> _TASK ITEM_
All of the data below needs to be set down once more, exactly as written.

> _RECORD EXTRACTS_
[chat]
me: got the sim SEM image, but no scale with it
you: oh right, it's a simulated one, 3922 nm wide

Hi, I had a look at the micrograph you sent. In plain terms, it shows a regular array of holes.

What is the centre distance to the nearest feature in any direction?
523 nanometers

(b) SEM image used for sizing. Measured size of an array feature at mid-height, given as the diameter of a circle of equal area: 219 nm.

> _EXERCISE OUTPUT_
[chat]
me: got the sim SEM image, but no scale with it
you: oh right, it's a simulated one, 3922 nm wide

Hi, I had a look at the micrograph you sent. In plain terms, it shows a regular array of holes.

What is the centre distance to the nearest feature in any direction?
523 nanometers

(b) SEM image used for sizing. Measured size of an array feature at mid-height, given as the diameter of a circle of equal area: 219 nm.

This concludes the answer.